*** Exercise data Section Begins ***

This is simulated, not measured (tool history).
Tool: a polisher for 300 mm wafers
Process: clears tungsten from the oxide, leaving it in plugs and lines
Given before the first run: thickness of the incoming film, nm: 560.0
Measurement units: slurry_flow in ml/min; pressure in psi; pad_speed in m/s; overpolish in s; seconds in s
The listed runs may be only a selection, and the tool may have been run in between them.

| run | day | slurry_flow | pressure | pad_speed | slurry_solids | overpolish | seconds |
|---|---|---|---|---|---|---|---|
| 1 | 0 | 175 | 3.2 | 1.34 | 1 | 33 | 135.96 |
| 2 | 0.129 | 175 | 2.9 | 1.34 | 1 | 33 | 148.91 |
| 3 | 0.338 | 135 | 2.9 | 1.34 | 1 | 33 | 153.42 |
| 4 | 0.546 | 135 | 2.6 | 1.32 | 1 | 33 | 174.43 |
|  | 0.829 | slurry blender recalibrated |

*** Exercise data Section Ends ***

Write down, word for word, the lines above from the one containing "Measurement units: slurry_flow" through the one containing "33 | 135.96 |", both ends included.

**Exercise result**
Measurement units: slurry_flow in ml/min; pressure in psi; pad_speed in m/s; overpolish in s; seconds in s
The listed runs may be only a selection, and the tool may have been run in between them.

| run | day | slurry_flow | pressure | pad_speed | slurry_solids | overpolish | seconds |
|---|---|---|---|---|---|---|---|
| 1 | 0 | 175 | 3.2 | 1.34 | 1 | 33 | 135.96 |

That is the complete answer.